── ENTRIES SHOWN ──

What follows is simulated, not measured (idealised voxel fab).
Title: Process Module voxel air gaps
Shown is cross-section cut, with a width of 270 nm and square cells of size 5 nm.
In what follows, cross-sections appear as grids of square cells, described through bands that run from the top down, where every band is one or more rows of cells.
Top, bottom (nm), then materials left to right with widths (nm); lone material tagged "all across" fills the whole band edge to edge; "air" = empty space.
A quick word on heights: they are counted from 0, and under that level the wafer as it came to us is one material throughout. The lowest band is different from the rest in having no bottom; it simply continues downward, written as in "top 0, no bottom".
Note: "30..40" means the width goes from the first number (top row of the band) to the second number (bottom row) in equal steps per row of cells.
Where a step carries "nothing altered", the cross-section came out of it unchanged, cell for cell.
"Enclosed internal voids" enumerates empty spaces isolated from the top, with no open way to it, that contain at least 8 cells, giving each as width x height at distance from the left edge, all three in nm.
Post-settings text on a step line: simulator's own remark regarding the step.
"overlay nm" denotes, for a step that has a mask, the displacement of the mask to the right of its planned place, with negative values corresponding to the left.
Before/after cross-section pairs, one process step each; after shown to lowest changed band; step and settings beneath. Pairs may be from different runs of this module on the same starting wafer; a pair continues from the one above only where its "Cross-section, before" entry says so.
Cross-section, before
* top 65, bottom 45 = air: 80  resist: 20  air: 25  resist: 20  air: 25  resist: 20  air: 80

───

Retype the entries above exactly, but only from the line containing "Title: Process Module voxel air gaps" through the line containing "In what follows, cross-sections", both included.

Title: Process Module voxel air gaps
Shown is cross-section cut, with a width of 270 nm and square cells of size 5 nm.
In what follows, cross-sections appear as grids of square cells, described through bands that run from the top down, where every band is one or more rows of cells.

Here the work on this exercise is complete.